--- EXTRACTED INFORMATION Enclosed Below ---

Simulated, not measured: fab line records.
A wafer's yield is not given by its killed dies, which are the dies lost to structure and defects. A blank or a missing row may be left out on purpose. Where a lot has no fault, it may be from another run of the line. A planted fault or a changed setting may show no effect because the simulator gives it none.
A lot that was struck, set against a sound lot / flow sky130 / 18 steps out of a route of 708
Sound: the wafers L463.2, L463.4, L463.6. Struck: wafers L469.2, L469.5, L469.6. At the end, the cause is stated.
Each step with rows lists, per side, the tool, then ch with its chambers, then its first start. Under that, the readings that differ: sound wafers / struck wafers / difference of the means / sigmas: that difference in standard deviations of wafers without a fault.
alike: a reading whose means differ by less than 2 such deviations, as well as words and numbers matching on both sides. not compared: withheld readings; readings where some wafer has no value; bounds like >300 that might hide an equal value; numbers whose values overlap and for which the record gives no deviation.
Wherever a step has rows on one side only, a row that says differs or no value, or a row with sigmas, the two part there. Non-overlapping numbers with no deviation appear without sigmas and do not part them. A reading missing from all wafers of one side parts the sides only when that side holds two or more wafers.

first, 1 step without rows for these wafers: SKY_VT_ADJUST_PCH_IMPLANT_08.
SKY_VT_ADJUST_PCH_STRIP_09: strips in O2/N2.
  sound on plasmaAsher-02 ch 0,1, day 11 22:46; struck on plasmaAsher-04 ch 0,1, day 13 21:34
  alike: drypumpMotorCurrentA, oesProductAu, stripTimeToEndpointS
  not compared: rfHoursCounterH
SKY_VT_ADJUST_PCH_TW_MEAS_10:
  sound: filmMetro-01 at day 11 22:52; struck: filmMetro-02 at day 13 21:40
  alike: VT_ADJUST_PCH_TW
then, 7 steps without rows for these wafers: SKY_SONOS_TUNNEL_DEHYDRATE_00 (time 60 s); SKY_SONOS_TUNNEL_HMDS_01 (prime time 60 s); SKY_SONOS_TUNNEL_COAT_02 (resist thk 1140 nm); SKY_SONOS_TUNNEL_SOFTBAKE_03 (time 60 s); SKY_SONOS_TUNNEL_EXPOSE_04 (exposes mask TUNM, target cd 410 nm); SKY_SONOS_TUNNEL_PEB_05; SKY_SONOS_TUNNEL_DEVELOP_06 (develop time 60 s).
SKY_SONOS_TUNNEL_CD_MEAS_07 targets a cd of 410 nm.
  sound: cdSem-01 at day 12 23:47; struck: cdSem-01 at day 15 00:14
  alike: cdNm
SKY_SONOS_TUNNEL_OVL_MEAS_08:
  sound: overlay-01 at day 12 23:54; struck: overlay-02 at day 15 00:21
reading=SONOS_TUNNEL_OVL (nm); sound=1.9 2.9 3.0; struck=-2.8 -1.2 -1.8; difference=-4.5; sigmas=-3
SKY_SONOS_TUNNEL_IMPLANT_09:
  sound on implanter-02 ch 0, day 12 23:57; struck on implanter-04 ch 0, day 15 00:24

--- End of Enclosed EXTRACTED INFORMATION ---

ACTIVITY >>
Begin at the top of the records above and quote each line exactly, ending with the line that contains "alike: a reading".

TASK ANSWER >>
Simulated, not measured: fab line records.
A wafer's yield is not given by its killed dies, which are the dies lost to structure and defects. A blank or a missing row may be left out on purpose. Where a lot has no fault, it may be from another run of the line. A planted fault or a changed setting may show no effect because the simulator gives it none.
A lot that was struck, set against a sound lot / flow sky130 / 18 steps out of a route of 708
Sound: the wafers L463.2, L463.4, L463.6. Struck: wafers L469.2, L469.5, L469.6. At the end, the cause is stated.
Each step with rows lists, per side, the tool, then ch with its chambers, then its first start. Under that, the readings that differ: sound wafers / struck wafers / difference of the means / sigmas: that difference in standard deviations of wafers without a fault.
alike: a reading whose means differ by less than 2 such deviations, as well as words and numbers matching on both sides. not compared: withheld readings; readings where some wafer has no value; bounds like >300 that might hide an equal value; numbers whose values overlap and for which the record gives no deviation.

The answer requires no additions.